- **WORK ITEM**: Every line from the one with "fab line records ; flow sky130" to the one with "start_h: start of", including those two, is to be copied exactly; all other lines of the entries below are left out.

- **PROVIDED MATERIAL**:
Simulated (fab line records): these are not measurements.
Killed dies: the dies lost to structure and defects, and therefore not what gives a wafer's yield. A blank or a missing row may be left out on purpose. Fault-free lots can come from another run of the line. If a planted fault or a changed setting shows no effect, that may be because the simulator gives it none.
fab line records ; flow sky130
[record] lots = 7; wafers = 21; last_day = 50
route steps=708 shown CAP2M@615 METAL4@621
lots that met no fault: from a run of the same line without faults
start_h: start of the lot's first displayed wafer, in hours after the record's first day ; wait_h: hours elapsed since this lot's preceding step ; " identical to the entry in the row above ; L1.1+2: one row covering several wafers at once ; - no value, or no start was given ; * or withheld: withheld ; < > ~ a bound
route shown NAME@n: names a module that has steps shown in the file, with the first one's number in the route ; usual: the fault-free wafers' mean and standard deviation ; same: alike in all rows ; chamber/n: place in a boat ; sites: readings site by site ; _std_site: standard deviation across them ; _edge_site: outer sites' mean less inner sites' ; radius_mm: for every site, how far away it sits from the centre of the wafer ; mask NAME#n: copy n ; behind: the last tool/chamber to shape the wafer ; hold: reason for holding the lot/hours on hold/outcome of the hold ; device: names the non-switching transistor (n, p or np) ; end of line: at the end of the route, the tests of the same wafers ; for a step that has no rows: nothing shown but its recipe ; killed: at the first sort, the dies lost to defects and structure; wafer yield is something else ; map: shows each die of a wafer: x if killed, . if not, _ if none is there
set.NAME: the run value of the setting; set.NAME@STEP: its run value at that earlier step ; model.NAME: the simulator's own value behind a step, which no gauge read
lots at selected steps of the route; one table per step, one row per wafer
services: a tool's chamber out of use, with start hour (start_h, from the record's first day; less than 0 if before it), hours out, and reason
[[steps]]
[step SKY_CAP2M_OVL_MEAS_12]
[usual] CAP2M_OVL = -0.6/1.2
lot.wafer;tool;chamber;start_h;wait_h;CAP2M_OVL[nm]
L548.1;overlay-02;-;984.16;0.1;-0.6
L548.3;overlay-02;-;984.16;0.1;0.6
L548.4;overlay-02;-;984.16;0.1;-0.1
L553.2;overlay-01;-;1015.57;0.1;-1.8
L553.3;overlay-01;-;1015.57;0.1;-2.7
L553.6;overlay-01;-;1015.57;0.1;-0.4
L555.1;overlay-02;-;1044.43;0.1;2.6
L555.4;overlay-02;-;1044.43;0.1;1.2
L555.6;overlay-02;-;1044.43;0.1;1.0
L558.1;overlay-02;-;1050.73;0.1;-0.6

- **EXERCISE RESPONSE**:
fab line records ; flow sky130
[record] lots = 7; wafers = 21; last_day = 50
route steps=708 shown CAP2M@615 METAL4@621
lots that met no fault: from a run of the same line without faults
start_h: start of the lot's first displayed wafer, in hours after the record's first day ; wait_h: hours elapsed since this lot's preceding step ; " identical to the entry in the row above ; L1.1+2: one row covering several wafers at once ; - no value, or no start was given ; * or withheld: withheld ; < > ~ a bound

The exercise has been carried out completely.